MATERIAL SUPPLIED:
==============================
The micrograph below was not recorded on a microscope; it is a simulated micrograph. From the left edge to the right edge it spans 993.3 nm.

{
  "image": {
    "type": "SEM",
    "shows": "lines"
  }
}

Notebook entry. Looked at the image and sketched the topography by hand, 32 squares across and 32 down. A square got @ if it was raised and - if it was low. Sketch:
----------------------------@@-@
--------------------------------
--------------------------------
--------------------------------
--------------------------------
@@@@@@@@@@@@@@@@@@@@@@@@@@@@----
==============================

WORK ORDER: Return the material above in full, exactly as it appears.

WRITTEN REPLY:
The micrograph below was not recorded on a microscope; it is a simulated micrograph. From the left edge to the right edge it spans 993.3 nm.

{
  "image": {
    "type": "SEM",
    "shows": "lines"
  }
}

Notebook entry. Looked at the image and sketched the topography by hand, 32 squares across and 32 down. A square got @ if it was raised and - if it was low. Sketch:
----------------------------@@-@
--------------------------------
--------------------------------
--------------------------------
--------------------------------
@@@@@@@@@@@@@@@@@@@@@@@@@@@@----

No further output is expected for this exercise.